Stored data:
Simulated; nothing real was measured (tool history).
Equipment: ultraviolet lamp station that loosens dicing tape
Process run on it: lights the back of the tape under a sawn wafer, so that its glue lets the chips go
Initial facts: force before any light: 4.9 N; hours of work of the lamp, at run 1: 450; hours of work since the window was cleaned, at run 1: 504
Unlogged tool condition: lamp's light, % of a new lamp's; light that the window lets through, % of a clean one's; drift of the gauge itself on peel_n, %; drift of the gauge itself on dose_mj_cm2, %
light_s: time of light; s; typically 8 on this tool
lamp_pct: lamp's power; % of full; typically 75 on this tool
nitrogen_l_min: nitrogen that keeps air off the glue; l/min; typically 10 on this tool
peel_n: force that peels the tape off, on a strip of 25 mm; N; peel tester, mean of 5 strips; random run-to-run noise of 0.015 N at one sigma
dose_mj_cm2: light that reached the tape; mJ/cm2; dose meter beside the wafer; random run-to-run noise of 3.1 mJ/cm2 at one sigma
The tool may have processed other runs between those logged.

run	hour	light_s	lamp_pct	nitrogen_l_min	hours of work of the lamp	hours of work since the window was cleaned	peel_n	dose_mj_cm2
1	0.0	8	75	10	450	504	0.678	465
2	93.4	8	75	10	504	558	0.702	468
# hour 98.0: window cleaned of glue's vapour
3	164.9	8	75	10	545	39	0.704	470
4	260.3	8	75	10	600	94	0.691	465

Work task: Beginning at the opening line of the data, transcribe each line exactly until you reach the line with "Process run on", which you also include, and go no further.

Expected answer:
Simulated; nothing real was measured (tool history).
Equipment: ultraviolet lamp station that loosens dicing tape
Process run on it: lights the back of the tape under a sawn wafer, so that its glue lets the chips go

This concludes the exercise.